━━━ MATERIAL SHOWN

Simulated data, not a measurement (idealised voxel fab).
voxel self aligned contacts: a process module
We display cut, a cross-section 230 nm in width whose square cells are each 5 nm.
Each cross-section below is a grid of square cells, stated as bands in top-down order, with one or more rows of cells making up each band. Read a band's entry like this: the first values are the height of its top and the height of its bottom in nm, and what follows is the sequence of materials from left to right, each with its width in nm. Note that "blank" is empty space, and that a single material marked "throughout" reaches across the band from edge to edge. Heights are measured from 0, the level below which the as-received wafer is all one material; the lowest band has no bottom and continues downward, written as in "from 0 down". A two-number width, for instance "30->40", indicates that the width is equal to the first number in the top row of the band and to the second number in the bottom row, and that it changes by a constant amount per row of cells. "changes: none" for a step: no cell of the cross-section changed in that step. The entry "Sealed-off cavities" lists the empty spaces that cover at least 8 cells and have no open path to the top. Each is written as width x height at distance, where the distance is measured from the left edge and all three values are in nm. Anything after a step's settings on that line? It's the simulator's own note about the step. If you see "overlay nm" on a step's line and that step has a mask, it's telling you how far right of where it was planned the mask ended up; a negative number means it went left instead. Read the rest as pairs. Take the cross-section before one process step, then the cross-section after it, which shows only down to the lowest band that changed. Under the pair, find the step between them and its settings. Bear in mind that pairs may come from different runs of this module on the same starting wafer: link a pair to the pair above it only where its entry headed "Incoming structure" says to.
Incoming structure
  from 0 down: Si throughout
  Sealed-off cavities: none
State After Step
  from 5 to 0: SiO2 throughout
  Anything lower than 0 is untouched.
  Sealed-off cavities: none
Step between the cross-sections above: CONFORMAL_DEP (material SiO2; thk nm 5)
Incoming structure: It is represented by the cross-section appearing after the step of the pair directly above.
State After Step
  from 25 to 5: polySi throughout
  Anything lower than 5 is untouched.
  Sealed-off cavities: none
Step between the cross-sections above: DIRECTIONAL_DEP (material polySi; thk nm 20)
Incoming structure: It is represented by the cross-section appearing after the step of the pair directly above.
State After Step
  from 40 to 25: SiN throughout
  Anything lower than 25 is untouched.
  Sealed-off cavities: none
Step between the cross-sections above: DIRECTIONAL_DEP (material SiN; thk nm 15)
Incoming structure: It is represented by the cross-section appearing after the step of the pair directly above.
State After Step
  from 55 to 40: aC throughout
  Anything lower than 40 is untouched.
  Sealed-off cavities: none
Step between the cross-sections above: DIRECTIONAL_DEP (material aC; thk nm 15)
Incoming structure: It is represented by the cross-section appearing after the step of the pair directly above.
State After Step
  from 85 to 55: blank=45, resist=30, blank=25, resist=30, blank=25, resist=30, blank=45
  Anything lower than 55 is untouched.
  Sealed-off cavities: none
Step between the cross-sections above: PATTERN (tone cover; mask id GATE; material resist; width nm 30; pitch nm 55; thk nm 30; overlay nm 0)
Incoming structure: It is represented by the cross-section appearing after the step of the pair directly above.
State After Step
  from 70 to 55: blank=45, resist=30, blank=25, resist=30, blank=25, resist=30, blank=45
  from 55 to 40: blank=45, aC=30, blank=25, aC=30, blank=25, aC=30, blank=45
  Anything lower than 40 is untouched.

━━━━━━

• _REQUIRED ACTION_
Starting at the top of the data above, repeat every line exactly until the line containing "We display cut, a" has been given, then stop.

• _TASK SOLUTION_
Simulated data, not a measurement (idealised voxel fab).
voxel self aligned contacts: a process module
We display cut, a cross-section 230 nm in width whose square cells are each 5 nm.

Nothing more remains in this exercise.